# [Extracted entries]
******************************

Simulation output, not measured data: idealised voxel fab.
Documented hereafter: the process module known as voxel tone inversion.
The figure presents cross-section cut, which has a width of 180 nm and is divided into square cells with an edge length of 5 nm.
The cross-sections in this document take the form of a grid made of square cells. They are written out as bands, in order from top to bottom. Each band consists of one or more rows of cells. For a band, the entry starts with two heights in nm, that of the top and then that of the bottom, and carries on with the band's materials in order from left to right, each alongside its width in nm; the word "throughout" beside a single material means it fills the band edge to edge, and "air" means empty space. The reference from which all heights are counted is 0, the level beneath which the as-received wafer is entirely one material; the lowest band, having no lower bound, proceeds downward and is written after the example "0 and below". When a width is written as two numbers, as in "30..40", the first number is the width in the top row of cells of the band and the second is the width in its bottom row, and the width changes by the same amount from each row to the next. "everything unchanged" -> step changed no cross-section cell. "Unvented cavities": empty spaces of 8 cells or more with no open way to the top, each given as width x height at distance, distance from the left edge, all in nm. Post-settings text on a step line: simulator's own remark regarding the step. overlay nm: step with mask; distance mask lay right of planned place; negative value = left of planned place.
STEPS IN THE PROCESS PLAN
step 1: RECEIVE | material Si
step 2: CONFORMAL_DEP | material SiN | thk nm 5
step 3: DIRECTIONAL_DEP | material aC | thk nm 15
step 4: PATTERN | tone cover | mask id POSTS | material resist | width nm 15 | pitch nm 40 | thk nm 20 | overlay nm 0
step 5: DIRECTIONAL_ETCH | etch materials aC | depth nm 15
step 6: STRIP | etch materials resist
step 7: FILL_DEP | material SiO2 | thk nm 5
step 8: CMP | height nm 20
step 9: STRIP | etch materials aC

******************************

# [Task item]
Begin at the first line of the records above and quote every line verbatim through the one that contains "The figure presents".

# [Result]
Simulation output, not measured data: idealised voxel fab.
Documented hereafter: the process module known as voxel tone inversion.
The figure presents cross-section cut, which has a width of 180 nm and is divided into square cells with an edge length of 5 nm.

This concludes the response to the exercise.